§ Work task
Reproduce exactly, and only, the lines running from the start of the entries below to the line containing "start_h: the number".

★ ★ ★ ★ ★ ★ ★

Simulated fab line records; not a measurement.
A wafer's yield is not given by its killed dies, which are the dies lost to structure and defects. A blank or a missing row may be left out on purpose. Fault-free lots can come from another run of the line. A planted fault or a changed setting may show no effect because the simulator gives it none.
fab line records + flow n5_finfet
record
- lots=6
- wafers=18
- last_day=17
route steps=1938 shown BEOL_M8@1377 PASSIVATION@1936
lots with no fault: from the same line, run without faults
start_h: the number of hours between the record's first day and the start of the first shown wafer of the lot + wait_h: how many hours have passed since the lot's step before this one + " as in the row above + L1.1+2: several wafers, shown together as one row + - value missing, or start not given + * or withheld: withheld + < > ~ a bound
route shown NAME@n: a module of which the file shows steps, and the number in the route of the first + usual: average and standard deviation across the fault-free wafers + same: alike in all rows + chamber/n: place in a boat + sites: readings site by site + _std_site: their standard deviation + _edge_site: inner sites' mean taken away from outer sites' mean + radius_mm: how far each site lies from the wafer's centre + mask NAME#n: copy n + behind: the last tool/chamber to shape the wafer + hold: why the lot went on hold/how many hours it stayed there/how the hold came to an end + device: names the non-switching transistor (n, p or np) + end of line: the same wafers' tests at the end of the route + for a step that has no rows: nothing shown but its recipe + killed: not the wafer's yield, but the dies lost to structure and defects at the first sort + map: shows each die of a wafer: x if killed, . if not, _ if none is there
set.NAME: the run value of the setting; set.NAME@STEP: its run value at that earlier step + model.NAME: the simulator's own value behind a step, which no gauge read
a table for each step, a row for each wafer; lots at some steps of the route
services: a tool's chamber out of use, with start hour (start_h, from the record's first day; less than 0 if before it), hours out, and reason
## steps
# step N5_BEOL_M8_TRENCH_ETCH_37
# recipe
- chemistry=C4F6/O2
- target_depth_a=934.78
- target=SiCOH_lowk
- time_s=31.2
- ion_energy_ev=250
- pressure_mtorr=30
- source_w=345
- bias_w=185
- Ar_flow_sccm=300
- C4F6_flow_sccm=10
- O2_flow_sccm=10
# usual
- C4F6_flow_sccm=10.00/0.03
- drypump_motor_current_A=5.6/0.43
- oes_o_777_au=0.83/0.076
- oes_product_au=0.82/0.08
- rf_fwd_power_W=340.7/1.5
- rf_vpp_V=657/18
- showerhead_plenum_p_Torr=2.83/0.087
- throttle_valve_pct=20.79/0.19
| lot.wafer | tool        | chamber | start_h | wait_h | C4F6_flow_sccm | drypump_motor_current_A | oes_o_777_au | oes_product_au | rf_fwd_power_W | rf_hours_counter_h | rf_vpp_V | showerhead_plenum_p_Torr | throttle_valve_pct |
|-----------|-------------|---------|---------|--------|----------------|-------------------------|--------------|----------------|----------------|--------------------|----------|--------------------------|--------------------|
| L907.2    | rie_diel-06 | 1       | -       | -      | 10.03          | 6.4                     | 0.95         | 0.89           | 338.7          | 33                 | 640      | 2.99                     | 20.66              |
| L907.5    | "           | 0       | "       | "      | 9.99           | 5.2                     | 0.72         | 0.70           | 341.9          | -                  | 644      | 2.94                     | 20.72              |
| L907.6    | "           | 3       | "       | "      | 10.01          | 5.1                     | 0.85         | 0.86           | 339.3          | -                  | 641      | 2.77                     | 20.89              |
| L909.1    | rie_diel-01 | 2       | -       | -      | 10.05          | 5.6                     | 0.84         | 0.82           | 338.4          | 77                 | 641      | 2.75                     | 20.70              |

★ ★ ★ ★ ★ ★ ★

§ Task response
Simulated fab line records; not a measurement.
A wafer's yield is not given by its killed dies, which are the dies lost to structure and defects. A blank or a missing row may be left out on purpose. Fault-free lots can come from another run of the line. A planted fault or a changed setting may show no effect because the simulator gives it none.
fab line records + flow n5_finfet
record
- lots=6
- wafers=18
- last_day=17
route steps=1938 shown BEOL_M8@1377 PASSIVATION@1936
lots with no fault: from the same line, run without faults
start_h: the number of hours between the record's first day and the start of the first shown wafer of the lot + wait_h: how many hours have passed since the lot's step before this one + " as in the row above + L1.1+2: several wafers, shown together as one row + - value missing, or start not given + * or withheld: withheld + < > ~ a bound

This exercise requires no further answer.